WORK REQUEST → Return the entries in full, exactly as they were written.

RECORDS SHOWN →
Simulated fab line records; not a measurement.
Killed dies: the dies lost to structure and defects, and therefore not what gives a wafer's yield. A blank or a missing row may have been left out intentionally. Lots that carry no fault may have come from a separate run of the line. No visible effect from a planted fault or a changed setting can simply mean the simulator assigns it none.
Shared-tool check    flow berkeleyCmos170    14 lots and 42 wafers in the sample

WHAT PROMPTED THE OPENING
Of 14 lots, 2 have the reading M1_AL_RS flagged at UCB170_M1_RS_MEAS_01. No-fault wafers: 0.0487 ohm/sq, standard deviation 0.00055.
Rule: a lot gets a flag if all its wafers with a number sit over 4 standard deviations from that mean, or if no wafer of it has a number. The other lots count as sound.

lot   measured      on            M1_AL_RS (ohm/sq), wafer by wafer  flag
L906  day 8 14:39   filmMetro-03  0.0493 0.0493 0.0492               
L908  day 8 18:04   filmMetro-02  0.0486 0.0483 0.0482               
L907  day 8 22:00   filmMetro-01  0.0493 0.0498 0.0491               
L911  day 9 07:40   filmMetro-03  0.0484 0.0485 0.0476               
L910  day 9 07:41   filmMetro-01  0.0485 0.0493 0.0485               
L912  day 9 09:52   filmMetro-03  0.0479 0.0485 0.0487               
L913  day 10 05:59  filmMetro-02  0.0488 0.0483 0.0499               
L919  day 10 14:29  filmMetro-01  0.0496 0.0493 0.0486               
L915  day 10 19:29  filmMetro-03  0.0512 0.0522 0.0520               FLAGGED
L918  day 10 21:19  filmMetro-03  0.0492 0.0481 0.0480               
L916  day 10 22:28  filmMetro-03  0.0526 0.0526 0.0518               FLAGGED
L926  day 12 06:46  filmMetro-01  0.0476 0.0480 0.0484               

RESPONSE BOX →
Simulated fab line records; not a measurement.
Killed dies: the dies lost to structure and defects, and therefore not what gives a wafer's yield. A blank or a missing row may have been left out intentionally. Lots that carry no fault may have come from a separate run of the line. No visible effect from a planted fault or a changed setting can simply mean the simulator assigns it none.
Shared-tool check    flow berkeleyCmos170    14 lots and 42 wafers in the sample

WHAT PROMPTED THE OPENING
Of 14 lots, 2 have the reading M1_AL_RS flagged at UCB170_M1_RS_MEAS_01. No-fault wafers: 0.0487 ohm/sq, standard deviation 0.00055.
Rule: a lot gets a flag if all its wafers with a number sit over 4 standard deviations from that mean, or if no wafer of it has a number. The other lots count as sound.

lot   measured      on            M1_AL_RS (ohm/sq), wafer by wafer  flag
L906  day 8 14:39   filmMetro-03  0.0493 0.0493 0.0492               
L908  day 8 18:04   filmMetro-02  0.0486 0.0483 0.0482               
L907  day 8 22:00   filmMetro-01  0.0493 0.0498 0.0491               
L911  day 9 07:40   filmMetro-03  0.0484 0.0485 0.0476               
L910  day 9 07:41   filmMetro-01  0.0485 0.0493 0.0485               
L912  day 9 09:52   filmMetro-03  0.0479 0.0485 0.0487               
L913  day 10 05:59  filmMetro-02  0.0488 0.0483 0.0499               
L919  day 10 14:29  filmMetro-01  0.0496 0.0493 0.0486               
L915  day 10 19:29  filmMetro-03  0.0512 0.0522 0.0520               FLAGGED
L918  day 10 21:19  filmMetro-03  0.0492 0.0481 0.0480               
L916  day 10 22:28  filmMetro-03  0.0526 0.0526 0.0518               FLAGGED
L926  day 12 06:46  filmMetro-01  0.0476 0.0480 0.0484               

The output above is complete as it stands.